• _Work request_: Reproduce exactly the lines below, from the first through the one containing "C4: hours since", and nothing more.

━━━━━━

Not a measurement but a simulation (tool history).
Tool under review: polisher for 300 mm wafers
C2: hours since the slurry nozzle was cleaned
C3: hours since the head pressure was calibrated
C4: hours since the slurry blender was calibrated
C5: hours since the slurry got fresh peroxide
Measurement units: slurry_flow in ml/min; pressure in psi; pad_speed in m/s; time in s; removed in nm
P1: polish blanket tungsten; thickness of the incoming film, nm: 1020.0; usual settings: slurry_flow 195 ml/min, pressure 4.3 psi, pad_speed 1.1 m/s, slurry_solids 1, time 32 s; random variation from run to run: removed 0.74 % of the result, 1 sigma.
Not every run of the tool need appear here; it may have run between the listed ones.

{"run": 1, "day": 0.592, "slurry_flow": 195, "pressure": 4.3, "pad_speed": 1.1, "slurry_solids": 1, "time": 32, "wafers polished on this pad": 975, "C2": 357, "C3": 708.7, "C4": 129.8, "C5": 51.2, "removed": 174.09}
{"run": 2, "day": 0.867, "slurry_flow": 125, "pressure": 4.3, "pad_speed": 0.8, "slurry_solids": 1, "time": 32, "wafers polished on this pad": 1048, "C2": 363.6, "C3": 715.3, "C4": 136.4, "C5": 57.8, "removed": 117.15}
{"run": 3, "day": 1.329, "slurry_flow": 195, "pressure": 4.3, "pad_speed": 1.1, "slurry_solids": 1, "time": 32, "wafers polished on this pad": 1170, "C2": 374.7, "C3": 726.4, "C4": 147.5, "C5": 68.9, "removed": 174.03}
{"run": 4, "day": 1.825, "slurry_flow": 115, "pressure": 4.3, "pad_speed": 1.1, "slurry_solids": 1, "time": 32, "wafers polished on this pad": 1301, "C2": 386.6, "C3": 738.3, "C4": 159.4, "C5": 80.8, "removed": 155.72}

━━━━━━

• _Answer area_:
Not a measurement but a simulation (tool history).
Tool under review: polisher for 300 mm wafers
C2: hours since the slurry nozzle was cleaned
C3: hours since the head pressure was calibrated
C4: hours since the slurry blender was calibrated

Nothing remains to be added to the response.